:: Assigned task ::
Where the line with "liquid_c: temperature setpoint" appears below, start writing out lines exactly, and finish with the line with "R1: thickness taken", which is included; write out nothing else.

---*---

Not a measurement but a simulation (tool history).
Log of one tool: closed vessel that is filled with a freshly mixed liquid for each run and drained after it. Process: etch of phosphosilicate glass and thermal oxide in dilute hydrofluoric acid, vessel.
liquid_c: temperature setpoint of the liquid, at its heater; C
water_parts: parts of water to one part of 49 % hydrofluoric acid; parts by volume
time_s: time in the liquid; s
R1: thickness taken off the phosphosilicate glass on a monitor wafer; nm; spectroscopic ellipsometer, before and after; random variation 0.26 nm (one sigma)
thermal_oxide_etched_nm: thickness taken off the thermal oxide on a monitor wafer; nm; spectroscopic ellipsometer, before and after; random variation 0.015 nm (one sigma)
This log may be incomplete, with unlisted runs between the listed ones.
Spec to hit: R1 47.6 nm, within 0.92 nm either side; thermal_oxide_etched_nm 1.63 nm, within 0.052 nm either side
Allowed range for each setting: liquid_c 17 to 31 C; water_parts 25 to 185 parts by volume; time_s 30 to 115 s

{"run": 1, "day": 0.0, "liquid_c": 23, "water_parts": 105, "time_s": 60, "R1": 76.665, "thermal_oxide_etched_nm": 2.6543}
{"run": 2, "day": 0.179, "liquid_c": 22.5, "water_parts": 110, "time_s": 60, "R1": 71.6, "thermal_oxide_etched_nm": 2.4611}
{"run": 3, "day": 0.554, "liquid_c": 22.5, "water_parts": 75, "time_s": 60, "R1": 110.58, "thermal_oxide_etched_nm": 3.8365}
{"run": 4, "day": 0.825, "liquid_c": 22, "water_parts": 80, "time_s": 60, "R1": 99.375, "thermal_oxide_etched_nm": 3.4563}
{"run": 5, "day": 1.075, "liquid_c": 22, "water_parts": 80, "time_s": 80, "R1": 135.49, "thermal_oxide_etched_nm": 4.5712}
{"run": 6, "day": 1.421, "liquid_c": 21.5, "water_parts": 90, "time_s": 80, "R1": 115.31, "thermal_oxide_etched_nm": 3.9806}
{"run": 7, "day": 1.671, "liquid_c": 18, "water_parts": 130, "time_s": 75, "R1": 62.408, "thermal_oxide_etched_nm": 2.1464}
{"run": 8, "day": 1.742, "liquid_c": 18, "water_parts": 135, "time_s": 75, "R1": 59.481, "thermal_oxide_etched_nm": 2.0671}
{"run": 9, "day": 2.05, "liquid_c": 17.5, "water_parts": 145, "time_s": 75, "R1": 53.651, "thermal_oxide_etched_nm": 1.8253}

---*---

:: Result ::
liquid_c: temperature setpoint of the liquid, at its heater; C
water_parts: parts of water to one part of 49 % hydrofluoric acid; parts by volume
time_s: time in the liquid; s
R1: thickness taken off the phosphosilicate glass on a monitor wafer; nm; spectroscopic ellipsometer, before and after; random variation 0.26 nm (one sigma)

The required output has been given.